> Data records
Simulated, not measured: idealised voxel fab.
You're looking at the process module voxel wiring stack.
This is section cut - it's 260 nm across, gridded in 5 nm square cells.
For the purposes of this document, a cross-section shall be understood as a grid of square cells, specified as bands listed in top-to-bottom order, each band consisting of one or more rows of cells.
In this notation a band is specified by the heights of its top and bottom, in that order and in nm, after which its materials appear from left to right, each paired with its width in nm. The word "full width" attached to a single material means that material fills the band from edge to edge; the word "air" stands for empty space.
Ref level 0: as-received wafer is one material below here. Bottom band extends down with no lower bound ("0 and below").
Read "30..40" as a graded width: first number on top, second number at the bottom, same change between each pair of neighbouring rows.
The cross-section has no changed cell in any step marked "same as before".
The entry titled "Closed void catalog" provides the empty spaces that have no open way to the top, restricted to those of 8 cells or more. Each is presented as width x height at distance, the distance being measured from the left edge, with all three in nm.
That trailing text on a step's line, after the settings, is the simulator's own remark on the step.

> Required action
Give back exactly the lines of the listing, starting with the first and ending with the one bearing "For the purposes". Add no other lines.

> Response box
Simulated, not measured: idealised voxel fab.
You're looking at the process module voxel wiring stack.
This is section cut - it's 260 nm across, gridded in 5 nm square cells.
For the purposes of this document, a cross-section shall be understood as a grid of square cells, specified as bands listed in top-to-bottom order, each band consisting of one or more rows of cells.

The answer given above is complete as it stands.